Task item: Your answer must hold only the lines below from the line containing "Usual settings: flow" through the line containing "3C,10.3,210,11,1.22,85,1019.7", each reproduced exactly.

Data for review:
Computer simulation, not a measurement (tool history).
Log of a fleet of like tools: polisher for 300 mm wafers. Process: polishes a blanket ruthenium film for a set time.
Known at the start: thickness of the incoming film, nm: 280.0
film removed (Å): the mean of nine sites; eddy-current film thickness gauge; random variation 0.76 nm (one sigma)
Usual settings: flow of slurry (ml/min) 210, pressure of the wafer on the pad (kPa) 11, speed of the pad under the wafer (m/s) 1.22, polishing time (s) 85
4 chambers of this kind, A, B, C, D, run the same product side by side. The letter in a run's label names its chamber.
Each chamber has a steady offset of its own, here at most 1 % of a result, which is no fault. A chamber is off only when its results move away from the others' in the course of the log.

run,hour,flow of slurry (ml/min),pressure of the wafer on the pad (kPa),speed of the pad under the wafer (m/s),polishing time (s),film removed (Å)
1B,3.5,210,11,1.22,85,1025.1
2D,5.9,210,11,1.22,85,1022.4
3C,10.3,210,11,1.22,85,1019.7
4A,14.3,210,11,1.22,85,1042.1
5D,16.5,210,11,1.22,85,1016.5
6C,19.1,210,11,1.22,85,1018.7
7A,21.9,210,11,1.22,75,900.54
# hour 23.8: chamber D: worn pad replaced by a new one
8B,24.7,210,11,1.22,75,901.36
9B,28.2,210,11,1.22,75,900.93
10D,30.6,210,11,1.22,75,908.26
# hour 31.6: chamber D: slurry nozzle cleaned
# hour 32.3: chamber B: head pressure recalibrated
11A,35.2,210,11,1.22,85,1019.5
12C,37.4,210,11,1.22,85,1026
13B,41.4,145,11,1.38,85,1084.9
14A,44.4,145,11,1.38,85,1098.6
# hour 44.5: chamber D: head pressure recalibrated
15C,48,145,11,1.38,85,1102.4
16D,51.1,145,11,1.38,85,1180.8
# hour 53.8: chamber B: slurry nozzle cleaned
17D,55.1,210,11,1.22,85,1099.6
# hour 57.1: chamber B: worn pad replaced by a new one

Task answer:
Usual settings: flow of slurry (ml/min) 210, pressure of the wafer on the pad (kPa) 11, speed of the pad under the wafer (m/s) 1.22, polishing time (s) 85
4 chambers of this kind, A, B, C, D, run the same product side by side. The letter in a run's label names its chamber.
Each chamber has a steady offset of its own, here at most 1 % of a result, which is no fault. A chamber is off only when its results move away from the others' in the course of the log.

run,hour,flow of slurry (ml/min),pressure of the wafer on the pad (kPa),speed of the pad under the wafer (m/s),polishing time (s),film removed (Å)
1B,3.5,210,11,1.22,85,1025.1
2D,5.9,210,11,1.22,85,1022.4
3C,10.3,210,11,1.22,85,1019.7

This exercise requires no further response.